→ **DATASET ENTRIES**:
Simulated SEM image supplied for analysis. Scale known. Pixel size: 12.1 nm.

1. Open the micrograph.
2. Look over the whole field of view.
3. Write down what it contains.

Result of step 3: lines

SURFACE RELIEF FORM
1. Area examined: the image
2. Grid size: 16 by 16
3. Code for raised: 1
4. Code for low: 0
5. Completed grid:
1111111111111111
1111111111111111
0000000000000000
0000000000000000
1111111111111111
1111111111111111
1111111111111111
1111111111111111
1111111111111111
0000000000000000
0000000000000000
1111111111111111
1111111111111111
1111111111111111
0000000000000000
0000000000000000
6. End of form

→ **EXERCISE**: Your task is to repeat the records exactly. Begin at their first line and stop after the line containing "3. Code for raised: 1".

→ **RESPONSE AREA**:
Simulated SEM image supplied for analysis. Scale known. Pixel size: 12.1 nm.

1. Open the micrograph.
2. Look over the whole field of view.
3. Write down what it contains.

Result of step 3: lines

SURFACE RELIEF FORM
1. Area examined: the image
2. Grid size: 16 by 16
3. Code for raised: 1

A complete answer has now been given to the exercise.